Work item: Could you reproduce, word for word, everything below from the line containing "00011111100000111111111001111111" down to the line containing "11100110001111100110001111100010", with both of those lines included and no others?

# # # # # # #
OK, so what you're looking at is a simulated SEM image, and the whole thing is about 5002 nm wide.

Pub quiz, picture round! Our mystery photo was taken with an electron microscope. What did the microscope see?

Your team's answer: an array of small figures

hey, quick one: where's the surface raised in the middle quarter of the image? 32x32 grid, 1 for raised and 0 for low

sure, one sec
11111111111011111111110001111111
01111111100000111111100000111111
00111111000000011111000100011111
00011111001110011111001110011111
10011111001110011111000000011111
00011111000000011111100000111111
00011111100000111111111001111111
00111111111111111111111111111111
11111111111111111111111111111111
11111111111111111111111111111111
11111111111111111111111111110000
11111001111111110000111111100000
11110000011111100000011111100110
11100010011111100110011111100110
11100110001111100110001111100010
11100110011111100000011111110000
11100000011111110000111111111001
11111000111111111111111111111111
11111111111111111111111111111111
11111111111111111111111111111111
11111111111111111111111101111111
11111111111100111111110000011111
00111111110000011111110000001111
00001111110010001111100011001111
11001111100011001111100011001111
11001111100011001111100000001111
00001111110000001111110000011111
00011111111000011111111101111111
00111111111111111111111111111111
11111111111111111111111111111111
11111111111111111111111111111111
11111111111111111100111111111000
# # # # # # #

Reply:
00011111100000111111111001111111
00111111111111111111111111111111
11111111111111111111111111111111
11111111111111111111111111111111
11111111111111111111111111110000
11111001111111110000111111100000
11110000011111100000011111100110
11100010011111100110011111100110
11100110001111100110001111100010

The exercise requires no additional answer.